> [WORK INSTRUCTION]:
Return the complete listing without omission.

> [STORED DATA]:
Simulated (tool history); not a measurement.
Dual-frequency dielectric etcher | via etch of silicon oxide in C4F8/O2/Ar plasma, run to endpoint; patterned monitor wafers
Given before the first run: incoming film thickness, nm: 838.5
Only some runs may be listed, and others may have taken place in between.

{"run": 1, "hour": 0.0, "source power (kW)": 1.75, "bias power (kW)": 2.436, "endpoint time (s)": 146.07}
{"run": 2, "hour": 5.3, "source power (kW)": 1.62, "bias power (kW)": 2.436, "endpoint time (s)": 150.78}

> [RESPONSE AREA]:
Simulated (tool history); not a measurement.
Dual-frequency dielectric etcher | via etch of silicon oxide in C4F8/O2/Ar plasma, run to endpoint; patterned monitor wafers
Given before the first run: incoming film thickness, nm: 838.5
Only some runs may be listed, and others may have taken place in between.

{"run": 1, "hour": 0.0, "source power (kW)": 1.75, "bias power (kW)": 2.436, "endpoint time (s)": 146.07}
{"run": 2, "hour": 5.3, "source power (kW)": 1.62, "bias power (kW)": 2.436, "endpoint time (s)": 150.78}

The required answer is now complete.